▼
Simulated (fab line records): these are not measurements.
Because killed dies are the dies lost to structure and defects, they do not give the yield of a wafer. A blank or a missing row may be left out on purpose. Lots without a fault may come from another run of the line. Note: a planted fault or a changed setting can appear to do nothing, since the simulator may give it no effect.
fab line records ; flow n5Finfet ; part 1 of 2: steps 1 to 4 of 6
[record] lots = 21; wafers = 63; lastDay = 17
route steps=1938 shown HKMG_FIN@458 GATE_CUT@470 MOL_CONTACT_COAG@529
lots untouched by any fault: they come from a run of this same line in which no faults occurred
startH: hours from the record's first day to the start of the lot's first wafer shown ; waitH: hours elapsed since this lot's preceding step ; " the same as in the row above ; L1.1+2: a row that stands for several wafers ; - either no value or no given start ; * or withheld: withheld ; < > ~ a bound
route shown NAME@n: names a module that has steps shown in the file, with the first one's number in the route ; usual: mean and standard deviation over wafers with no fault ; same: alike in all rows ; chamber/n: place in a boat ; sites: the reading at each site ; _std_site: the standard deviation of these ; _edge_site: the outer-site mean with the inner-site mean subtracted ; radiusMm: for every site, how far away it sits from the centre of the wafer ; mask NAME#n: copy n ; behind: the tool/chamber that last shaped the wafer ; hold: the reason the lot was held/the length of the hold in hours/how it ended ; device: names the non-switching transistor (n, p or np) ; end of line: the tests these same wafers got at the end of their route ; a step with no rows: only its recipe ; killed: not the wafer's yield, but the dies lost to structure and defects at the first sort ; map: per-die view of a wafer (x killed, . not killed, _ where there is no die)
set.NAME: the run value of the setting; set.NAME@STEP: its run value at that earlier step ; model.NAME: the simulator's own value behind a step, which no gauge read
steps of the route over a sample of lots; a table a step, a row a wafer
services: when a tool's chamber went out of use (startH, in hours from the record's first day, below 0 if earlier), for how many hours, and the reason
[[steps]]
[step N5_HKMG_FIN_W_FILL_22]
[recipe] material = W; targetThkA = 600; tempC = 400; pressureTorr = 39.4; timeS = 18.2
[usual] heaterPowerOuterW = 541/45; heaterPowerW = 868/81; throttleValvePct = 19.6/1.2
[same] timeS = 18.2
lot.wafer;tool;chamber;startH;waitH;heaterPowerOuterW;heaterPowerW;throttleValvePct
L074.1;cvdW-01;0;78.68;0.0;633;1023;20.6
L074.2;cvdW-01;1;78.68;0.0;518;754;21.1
▲

Please reproduce exactly the lines in the listing above from the one containing "services: when a" through the one containing "[recipe] material = W;", both included, and nothing more.

> Solution
services: when a tool's chamber went out of use (startH, in hours from the record's first day, below 0 if earlier), for how many hours, and the reason
[[steps]]
[step N5_HKMG_FIN_W_FILL_22]
[recipe] material = W; targetThkA = 600; tempC = 400; pressureTorr = 39.4; timeS = 18.2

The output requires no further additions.